ASSIGNED TASK → Nothing past the line containing "startH: the number" belongs in the output. Copy exactly every line of the data below from the first up to and including it.

========
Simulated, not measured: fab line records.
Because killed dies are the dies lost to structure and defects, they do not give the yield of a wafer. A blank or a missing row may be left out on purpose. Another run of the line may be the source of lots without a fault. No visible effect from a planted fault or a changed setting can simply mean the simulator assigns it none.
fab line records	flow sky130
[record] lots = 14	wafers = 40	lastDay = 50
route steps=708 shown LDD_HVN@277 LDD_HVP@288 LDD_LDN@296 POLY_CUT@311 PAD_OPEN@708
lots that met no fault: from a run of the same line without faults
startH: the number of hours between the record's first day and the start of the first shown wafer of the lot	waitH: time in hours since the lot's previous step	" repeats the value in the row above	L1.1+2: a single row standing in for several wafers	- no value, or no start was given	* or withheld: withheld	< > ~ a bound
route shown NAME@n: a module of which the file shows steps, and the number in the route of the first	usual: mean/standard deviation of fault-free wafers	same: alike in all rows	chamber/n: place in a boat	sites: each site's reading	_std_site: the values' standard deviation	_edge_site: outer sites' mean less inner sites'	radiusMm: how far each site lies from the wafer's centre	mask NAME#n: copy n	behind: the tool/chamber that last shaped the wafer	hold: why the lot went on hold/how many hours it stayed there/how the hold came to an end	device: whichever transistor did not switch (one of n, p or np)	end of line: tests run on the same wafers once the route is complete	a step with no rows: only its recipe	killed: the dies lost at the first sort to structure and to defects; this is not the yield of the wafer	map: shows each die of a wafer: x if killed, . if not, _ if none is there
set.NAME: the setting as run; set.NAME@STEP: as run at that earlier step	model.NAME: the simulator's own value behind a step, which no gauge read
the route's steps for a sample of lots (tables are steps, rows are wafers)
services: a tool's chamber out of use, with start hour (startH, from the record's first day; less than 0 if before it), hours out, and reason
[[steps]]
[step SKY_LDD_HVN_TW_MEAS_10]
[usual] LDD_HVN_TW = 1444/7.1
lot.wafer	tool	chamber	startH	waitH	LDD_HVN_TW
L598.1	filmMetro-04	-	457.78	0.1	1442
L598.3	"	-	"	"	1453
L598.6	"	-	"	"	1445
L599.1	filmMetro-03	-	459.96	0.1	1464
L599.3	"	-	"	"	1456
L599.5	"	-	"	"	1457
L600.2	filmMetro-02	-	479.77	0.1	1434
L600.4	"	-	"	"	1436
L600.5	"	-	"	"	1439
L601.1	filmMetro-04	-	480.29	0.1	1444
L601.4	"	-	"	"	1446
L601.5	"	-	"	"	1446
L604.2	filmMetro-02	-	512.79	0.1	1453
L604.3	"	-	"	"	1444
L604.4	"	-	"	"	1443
========

TASK OUTPUT →
Simulated, not measured: fab line records.
Because killed dies are the dies lost to structure and defects, they do not give the yield of a wafer. A blank or a missing row may be left out on purpose. Another run of the line may be the source of lots without a fault. No visible effect from a planted fault or a changed setting can simply mean the simulator assigns it none.
fab line records	flow sky130
[record] lots = 14	wafers = 40	lastDay = 50
route steps=708 shown LDD_HVN@277 LDD_HVP@288 LDD_LDN@296 POLY_CUT@311 PAD_OPEN@708
lots that met no fault: from a run of the same line without faults
startH: the number of hours between the record's first day and the start of the first shown wafer of the lot	waitH: time in hours since the lot's previous step	" repeats the value in the row above	L1.1+2: a single row standing in for several wafers	- no value, or no start was given	* or withheld: withheld	< > ~ a bound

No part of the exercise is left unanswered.